Data excerpts
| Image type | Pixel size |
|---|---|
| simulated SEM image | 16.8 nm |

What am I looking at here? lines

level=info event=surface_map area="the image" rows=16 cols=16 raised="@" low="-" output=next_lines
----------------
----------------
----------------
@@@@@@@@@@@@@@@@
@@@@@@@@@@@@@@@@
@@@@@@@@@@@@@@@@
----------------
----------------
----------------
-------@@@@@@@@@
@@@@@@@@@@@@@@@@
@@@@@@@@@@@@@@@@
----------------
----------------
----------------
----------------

Task item
Put down each entry again, unchanged and complete.

Task result
| Image type | Pixel size |
|---|---|
| simulated SEM image | 16.8 nm |

What am I looking at here? lines

level=info event=surface_map area="the image" rows=16 cols=16 raised="@" low="-" output=next_lines
----------------
----------------
----------------
@@@@@@@@@@@@@@@@
@@@@@@@@@@@@@@@@
@@@@@@@@@@@@@@@@
----------------
----------------
----------------
-------@@@@@@@@@
@@@@@@@@@@@@@@@@
@@@@@@@@@@@@@@@@
----------------
----------------
----------------
----------------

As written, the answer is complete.